WORK TASK → The response must restate the data exactly, with nothing left out.

━━━━

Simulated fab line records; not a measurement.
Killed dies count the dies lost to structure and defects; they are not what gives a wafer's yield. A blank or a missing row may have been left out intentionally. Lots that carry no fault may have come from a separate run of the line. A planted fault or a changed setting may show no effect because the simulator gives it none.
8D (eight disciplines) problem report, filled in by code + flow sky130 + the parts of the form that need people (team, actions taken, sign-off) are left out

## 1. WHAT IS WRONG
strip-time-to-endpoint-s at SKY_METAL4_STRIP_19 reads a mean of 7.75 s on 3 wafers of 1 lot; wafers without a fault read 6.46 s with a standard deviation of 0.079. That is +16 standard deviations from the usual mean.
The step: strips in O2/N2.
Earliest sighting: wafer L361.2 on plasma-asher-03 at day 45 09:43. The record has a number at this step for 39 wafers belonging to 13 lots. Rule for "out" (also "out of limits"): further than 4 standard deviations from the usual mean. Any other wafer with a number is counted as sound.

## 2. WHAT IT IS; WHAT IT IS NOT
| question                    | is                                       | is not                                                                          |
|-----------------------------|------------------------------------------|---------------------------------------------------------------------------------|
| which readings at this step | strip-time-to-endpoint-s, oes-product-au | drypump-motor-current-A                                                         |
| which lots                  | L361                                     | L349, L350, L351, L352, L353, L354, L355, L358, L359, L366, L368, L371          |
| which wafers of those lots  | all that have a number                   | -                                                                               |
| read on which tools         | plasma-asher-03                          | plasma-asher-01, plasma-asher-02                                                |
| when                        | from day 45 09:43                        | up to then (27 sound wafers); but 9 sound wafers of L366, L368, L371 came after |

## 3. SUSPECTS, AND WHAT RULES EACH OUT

━━━━

EXERCISE OUTPUT →
Simulated fab line records; not a measurement.
Killed dies count the dies lost to structure and defects; they are not what gives a wafer's yield. A blank or a missing row may have been left out intentionally. Lots that carry no fault may have come from a separate run of the line. A planted fault or a changed setting may show no effect because the simulator gives it none.
8D (eight disciplines) problem report, filled in by code + flow sky130 + the parts of the form that need people (team, actions taken, sign-off) are left out

## 1. WHAT IS WRONG
strip-time-to-endpoint-s at SKY_METAL4_STRIP_19 reads a mean of 7.75 s on 3 wafers of 1 lot; wafers without a fault read 6.46 s with a standard deviation of 0.079. That is +16 standard deviations from the usual mean.
The step: strips in O2/N2.
Earliest sighting: wafer L361.2 on plasma-asher-03 at day 45 09:43. The record has a number at this step for 39 wafers belonging to 13 lots. Rule for "out" (also "out of limits"): further than 4 standard deviations from the usual mean. Any other wafer with a number is counted as sound.

## 2. WHAT IT IS; WHAT IT IS NOT
| question                    | is                                       | is not                                                                          |
|-----------------------------|------------------------------------------|---------------------------------------------------------------------------------|
| which readings at this step | strip-time-to-endpoint-s, oes-product-au | drypump-motor-current-A                                                         |
| which lots                  | L361                                     | L349, L350, L351, L352, L353, L354, L355, L358, L359, L366, L368, L371          |
| which wafers of those lots  | all that have a number                   | -                                                                               |
| read on which tools         | plasma-asher-03                          | plasma-asher-01, plasma-asher-02                                                |
| when                        | from day 45 09:43                        | up to then (27 sound wafers); but 9 sound wafers of L366, L368, L371 came after |

## 3. SUSPECTS, AND WHAT RULES EACH OUT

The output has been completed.